**DATA FOR REVIEW**:
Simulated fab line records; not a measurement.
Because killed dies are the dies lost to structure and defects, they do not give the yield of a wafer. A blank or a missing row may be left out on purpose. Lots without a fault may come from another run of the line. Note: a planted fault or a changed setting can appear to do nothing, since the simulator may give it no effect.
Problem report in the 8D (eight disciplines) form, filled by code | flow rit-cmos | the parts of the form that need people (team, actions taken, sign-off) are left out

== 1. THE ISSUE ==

**WORK REQUEST**: Everything in the listing should be written out again exactly.

**EXERCISE RESULT**:
Simulated fab line records; not a measurement.
Because killed dies are the dies lost to structure and defects, they do not give the yield of a wafer. A blank or a missing row may be left out on purpose. Lots without a fault may come from another run of the line. Note: a planted fault or a changed setting can appear to do nothing, since the simulator may give it no effect.
Problem report in the 8D (eight disciplines) form, filled by code | flow rit-cmos | the parts of the form that need people (team, actions taken, sign-off) are left out

== 1. THE ISSUE ==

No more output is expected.